ASSIGNED TASK - I'd like an exact copy of every line from the start of the entries below through the line containing "Killed dies count", please.

RECORDS SUPPLIED -
----------
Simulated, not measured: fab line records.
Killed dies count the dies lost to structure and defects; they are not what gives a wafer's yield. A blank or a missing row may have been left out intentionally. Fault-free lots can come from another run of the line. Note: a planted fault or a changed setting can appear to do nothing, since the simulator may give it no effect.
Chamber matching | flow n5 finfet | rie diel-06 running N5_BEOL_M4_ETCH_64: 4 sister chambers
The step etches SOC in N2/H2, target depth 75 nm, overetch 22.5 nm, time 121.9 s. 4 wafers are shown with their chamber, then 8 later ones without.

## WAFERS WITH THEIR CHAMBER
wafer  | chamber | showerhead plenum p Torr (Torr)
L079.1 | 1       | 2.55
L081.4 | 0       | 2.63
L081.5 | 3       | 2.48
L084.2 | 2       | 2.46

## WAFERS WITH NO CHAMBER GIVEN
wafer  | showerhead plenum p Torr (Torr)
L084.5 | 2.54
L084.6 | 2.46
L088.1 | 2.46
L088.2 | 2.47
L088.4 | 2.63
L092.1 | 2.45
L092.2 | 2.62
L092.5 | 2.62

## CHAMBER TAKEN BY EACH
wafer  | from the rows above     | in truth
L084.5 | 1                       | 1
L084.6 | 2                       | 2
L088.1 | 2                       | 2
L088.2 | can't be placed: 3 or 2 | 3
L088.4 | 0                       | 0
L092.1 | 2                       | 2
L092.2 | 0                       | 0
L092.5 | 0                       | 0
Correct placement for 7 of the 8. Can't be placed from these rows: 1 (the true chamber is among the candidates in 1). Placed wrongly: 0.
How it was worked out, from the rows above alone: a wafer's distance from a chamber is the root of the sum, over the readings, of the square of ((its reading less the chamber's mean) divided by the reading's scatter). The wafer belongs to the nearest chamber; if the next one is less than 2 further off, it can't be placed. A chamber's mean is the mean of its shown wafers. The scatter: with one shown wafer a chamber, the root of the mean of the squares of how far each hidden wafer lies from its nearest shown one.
----------

SOLUTION -
Simulated, not measured: fab line records.
Killed dies count the dies lost to structure and defects; they are not what gives a wafer's yield. A blank or a missing row may have been left out intentionally. Fault-free lots can come from another run of the line. Note: a planted fault or a changed setting can appear to do nothing, since the simulator may give it no effect.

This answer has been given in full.